Give back exactly the lines of the data below, starting with the line that has "Sound: wafers L339.4, L339.5, L339.6." and going on through the line that has "Each step with".

------------------------------------------------
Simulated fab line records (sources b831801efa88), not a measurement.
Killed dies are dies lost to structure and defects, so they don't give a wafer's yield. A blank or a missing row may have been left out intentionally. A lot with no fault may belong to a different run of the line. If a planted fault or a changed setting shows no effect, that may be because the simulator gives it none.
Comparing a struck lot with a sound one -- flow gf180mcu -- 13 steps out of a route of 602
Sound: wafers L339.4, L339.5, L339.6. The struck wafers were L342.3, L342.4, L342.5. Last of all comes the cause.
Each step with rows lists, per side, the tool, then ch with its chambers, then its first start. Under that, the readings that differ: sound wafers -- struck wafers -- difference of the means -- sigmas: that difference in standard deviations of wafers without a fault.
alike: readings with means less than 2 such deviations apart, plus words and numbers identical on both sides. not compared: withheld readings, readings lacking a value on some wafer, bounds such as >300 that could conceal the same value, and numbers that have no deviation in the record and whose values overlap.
------------------------------------------------

EXERCISE RESULT:
Sound: wafers L339.4, L339.5, L339.6. The struck wafers were L342.3, L342.4, L342.5. Last of all comes the cause.
Each step with rows lists, per side, the tool, then ch with its chambers, then its first start. Under that, the readings that differ: sound wafers -- struck wafers -- difference of the means -- sigmas: that difference in standard deviations of wafers without a fault.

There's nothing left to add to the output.